*Work task*
The lines from the top of the records below through the one containing "note on this" are to be transcribed exactly, and nothing else is to be added.

*Record extracts*
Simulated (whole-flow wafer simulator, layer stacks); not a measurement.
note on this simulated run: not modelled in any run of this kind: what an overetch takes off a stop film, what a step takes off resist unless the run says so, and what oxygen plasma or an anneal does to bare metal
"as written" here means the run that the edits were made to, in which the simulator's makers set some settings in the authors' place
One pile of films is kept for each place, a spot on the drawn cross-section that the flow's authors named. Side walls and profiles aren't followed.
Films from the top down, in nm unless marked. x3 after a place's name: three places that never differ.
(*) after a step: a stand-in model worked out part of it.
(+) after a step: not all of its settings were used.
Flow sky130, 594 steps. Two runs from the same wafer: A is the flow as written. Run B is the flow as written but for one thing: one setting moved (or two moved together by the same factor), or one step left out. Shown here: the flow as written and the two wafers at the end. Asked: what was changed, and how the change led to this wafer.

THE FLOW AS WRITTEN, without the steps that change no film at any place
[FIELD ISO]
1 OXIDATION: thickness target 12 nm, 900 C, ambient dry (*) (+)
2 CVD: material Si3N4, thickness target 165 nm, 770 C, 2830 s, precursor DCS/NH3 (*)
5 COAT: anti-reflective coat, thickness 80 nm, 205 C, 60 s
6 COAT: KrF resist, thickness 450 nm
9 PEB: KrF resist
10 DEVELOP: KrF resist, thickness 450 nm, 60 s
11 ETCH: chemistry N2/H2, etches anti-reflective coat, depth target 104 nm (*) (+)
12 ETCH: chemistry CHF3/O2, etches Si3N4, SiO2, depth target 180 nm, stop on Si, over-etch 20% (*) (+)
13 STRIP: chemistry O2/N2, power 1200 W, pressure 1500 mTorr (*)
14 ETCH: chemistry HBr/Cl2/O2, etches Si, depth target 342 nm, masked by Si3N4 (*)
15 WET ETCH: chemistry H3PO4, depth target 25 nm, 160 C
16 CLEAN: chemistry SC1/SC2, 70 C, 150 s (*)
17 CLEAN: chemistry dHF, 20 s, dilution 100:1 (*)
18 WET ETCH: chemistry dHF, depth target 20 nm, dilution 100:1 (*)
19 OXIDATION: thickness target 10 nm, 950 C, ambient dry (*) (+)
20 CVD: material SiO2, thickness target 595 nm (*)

*Task result*
Simulated (whole-flow wafer simulator, layer stacks); not a measurement.
note on this simulated run: not modelled in any run of this kind: what an overetch takes off a stop film, what a step takes off resist unless the run says so, and what oxygen plasma or an anneal does to bare metal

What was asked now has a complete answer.